▶ Dataset entries
※ ※ ※
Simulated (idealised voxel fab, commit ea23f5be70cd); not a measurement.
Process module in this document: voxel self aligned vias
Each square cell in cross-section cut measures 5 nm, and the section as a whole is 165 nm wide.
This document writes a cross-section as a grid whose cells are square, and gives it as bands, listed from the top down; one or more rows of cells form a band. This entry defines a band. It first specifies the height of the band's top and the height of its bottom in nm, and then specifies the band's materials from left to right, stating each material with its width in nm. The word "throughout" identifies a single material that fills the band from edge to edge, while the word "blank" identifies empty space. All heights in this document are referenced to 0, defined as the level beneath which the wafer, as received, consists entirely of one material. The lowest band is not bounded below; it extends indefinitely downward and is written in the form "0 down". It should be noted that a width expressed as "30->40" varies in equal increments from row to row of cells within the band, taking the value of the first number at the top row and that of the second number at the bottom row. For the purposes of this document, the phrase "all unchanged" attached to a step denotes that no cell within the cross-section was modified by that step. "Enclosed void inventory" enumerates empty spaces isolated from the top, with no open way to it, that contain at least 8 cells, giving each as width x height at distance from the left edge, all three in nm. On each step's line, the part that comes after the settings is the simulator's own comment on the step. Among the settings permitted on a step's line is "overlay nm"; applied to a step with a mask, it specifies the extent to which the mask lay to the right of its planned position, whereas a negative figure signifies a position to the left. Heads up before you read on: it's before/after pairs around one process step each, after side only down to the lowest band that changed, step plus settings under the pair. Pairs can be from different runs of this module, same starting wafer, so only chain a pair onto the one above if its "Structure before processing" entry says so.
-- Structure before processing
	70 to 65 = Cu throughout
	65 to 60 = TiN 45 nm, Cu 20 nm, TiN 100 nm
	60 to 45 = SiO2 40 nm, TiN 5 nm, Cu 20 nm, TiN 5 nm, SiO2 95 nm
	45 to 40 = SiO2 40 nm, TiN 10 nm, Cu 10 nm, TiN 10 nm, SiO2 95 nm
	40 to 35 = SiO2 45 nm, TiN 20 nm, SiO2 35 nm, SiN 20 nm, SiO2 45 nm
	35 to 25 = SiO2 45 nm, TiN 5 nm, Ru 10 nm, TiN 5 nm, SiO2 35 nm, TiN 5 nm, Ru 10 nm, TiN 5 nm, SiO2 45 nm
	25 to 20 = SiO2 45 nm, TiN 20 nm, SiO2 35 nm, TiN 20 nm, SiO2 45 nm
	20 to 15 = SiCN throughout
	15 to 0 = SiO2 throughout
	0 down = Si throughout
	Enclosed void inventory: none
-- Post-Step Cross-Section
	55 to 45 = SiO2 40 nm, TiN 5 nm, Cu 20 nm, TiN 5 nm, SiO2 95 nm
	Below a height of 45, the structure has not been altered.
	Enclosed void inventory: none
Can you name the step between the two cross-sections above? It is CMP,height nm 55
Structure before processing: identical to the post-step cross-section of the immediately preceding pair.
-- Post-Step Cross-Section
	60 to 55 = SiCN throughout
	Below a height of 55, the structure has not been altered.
※ ※ ※

▶ Work task
What you retype should run from the first line of the entries above through the line containing "Each square cell", exactly and in full.

▶ Written solution
Simulated (idealised voxel fab, commit ea23f5be70cd); not a measurement.
Process module in this document: voxel self aligned vias
Each square cell in cross-section cut measures 5 nm, and the section as a whole is 165 nm wide.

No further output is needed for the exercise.